Excerpted data:
'''

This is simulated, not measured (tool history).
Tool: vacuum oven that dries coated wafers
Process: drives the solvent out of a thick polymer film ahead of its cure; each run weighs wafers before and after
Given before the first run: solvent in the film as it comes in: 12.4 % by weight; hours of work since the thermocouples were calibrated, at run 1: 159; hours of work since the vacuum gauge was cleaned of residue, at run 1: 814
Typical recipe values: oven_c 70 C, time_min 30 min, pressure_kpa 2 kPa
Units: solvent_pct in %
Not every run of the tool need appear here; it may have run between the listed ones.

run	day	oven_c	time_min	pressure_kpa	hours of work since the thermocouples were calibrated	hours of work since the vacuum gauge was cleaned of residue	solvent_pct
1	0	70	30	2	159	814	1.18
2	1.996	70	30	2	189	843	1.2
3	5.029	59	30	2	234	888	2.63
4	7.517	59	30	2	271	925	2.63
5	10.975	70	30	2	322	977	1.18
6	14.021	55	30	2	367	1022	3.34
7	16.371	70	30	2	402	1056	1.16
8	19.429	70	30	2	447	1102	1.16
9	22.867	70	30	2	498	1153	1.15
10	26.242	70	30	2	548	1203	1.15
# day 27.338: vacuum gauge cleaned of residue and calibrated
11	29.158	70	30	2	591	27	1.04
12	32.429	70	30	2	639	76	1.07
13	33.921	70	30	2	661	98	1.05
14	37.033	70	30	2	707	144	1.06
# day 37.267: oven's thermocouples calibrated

'''

Work instruction: The entries shown above must be reproduced in full, exactly as written.

Answer space:
This is simulated, not measured (tool history).
Tool: vacuum oven that dries coated wafers
Process: drives the solvent out of a thick polymer film ahead of its cure; each run weighs wafers before and after
Given before the first run: solvent in the film as it comes in: 12.4 % by weight; hours of work since the thermocouples were calibrated, at run 1: 159; hours of work since the vacuum gauge was cleaned of residue, at run 1: 814
Typical recipe values: oven_c 70 C, time_min 30 min, pressure_kpa 2 kPa
Units: solvent_pct in %
Not every run of the tool need appear here; it may have run between the listed ones.

run	day	oven_c	time_min	pressure_kpa	hours of work since the thermocouples were calibrated	hours of work since the vacuum gauge was cleaned of residue	solvent_pct
1	0	70	30	2	159	814	1.18
2	1.996	70	30	2	189	843	1.2
3	5.029	59	30	2	234	888	2.63
4	7.517	59	30	2	271	925	2.63
5	10.975	70	30	2	322	977	1.18
6	14.021	55	30	2	367	1022	3.34
7	16.371	70	30	2	402	1056	1.16
8	19.429	70	30	2	447	1102	1.16
9	22.867	70	30	2	498	1153	1.15
10	26.242	70	30	2	548	1203	1.15
# day 27.338: vacuum gauge cleaned of residue and calibrated
11	29.158	70	30	2	591	27	1.04
12	32.429	70	30	2	639	76	1.07
13	33.921	70	30	2	661	98	1.05
14	37.033	70	30	2	707	144	1.06
# day 37.267: oven's thermocouples calibrated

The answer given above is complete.